┄┄┄┄┄┄

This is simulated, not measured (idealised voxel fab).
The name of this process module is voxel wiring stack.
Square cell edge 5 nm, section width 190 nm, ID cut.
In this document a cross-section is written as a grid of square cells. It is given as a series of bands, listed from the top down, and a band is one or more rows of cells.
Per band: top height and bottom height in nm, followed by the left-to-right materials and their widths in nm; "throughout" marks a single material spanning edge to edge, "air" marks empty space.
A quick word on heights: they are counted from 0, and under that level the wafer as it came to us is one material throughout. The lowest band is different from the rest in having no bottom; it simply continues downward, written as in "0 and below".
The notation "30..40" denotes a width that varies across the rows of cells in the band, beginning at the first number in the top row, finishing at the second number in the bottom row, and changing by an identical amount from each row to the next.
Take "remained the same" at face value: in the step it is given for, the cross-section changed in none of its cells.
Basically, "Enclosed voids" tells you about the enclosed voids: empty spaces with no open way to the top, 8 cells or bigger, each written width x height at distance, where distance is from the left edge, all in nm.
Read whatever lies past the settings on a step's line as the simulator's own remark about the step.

┄┄┄┄┄┄

Work request = Transcribe the entries above, every line exactly as it reads.

Task output =
This is simulated, not measured (idealised voxel fab).
The name of this process module is voxel wiring stack.
Square cell edge 5 nm, section width 190 nm, ID cut.
In this document a cross-section is written as a grid of square cells. It is given as a series of bands, listed from the top down, and a band is one or more rows of cells.
Per band: top height and bottom height in nm, followed by the left-to-right materials and their widths in nm; "throughout" marks a single material spanning edge to edge, "air" marks empty space.
A quick word on heights: they are counted from 0, and under that level the wafer as it came to us is one material throughout. The lowest band is different from the rest in having no bottom; it simply continues downward, written as in "0 and below".
The notation "30..40" denotes a width that varies across the rows of cells in the band, beginning at the first number in the top row, finishing at the second number in the bottom row, and changing by an identical amount from each row to the next.
Take "remained the same" at face value: in the step it is given for, the cross-section changed in none of its cells.
Basically, "Enclosed voids" tells you about the enclosed voids: empty spaces with no open way to the top, 8 cells or bigger, each written width x height at distance, where distance is from the left edge, all in nm.
Read whatever lies past the settings on a step's line as the simulator's own remark about the step.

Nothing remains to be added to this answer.